:::::
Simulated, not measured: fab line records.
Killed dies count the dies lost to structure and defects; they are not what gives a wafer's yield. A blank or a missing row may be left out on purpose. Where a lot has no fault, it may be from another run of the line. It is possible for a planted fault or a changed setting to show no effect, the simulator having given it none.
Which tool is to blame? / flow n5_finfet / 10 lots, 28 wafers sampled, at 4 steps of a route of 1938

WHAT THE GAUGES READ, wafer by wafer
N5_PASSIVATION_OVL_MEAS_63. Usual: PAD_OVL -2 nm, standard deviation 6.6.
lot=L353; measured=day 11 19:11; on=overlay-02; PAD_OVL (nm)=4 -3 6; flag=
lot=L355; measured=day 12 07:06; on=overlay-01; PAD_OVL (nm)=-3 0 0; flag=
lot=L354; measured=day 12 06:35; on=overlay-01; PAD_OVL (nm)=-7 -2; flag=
:::::

→ Required action: Every record above needs to be returned in full, exactly.

→ Answer area:
Simulated, not measured: fab line records.
Killed dies count the dies lost to structure and defects; they are not what gives a wafer's yield. A blank or a missing row may be left out on purpose. Where a lot has no fault, it may be from another run of the line. It is possible for a planted fault or a changed setting to show no effect, the simulator having given it none.
Which tool is to blame? / flow n5_finfet / 10 lots, 28 wafers sampled, at 4 steps of a route of 1938

WHAT THE GAUGES READ, wafer by wafer
N5_PASSIVATION_OVL_MEAS_63. Usual: PAD_OVL -2 nm, standard deviation 6.6.
lot=L353; measured=day 11 19:11; on=overlay-02; PAD_OVL (nm)=4 -3 6; flag=
lot=L355; measured=day 12 07:06; on=overlay-01; PAD_OVL (nm)=-3 0 0; flag=
lot=L354; measured=day 12 06:35; on=overlay-01; PAD_OVL (nm)=-7 -2; flag=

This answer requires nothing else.